DATA SECTION: Begin
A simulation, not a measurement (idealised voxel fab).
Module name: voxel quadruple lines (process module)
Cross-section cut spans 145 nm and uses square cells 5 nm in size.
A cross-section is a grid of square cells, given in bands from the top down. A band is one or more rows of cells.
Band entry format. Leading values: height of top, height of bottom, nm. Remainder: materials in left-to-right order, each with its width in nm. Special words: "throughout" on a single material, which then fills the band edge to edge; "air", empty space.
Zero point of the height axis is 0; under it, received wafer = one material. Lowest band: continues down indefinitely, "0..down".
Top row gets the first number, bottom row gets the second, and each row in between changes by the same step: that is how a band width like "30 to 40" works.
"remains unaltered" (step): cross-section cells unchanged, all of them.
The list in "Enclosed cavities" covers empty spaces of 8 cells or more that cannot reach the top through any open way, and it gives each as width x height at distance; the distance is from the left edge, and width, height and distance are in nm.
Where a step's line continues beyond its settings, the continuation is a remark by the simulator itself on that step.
DATA SECTION: End

WORK ORDER: Copy out every record above once more, precisely as written.

RESPONSE:
A simulation, not a measurement (idealised voxel fab).
Module name: voxel quadruple lines (process module)
Cross-section cut spans 145 nm and uses square cells 5 nm in size.
A cross-section is a grid of square cells, given in bands from the top down. A band is one or more rows of cells.
Band entry format. Leading values: height of top, height of bottom, nm. Remainder: materials in left-to-right order, each with its width in nm. Special words: "throughout" on a single material, which then fills the band edge to edge; "air", empty space.
Zero point of the height axis is 0; under it, received wafer = one material. Lowest band: continues down indefinitely, "0..down".
Top row gets the first number, bottom row gets the second, and each row in between changes by the same step: that is how a band width like "30 to 40" works.
"remains unaltered" (step): cross-section cells unchanged, all of them.
The list in "Enclosed cavities" covers empty spaces of 8 cells or more that cannot reach the top through any open way, and it gives each as width x height at distance; the distance is from the left edge, and width, height and distance are in nm.
Where a step's line continues beyond its settings, the continuation is a remark by the simulator itself on that step.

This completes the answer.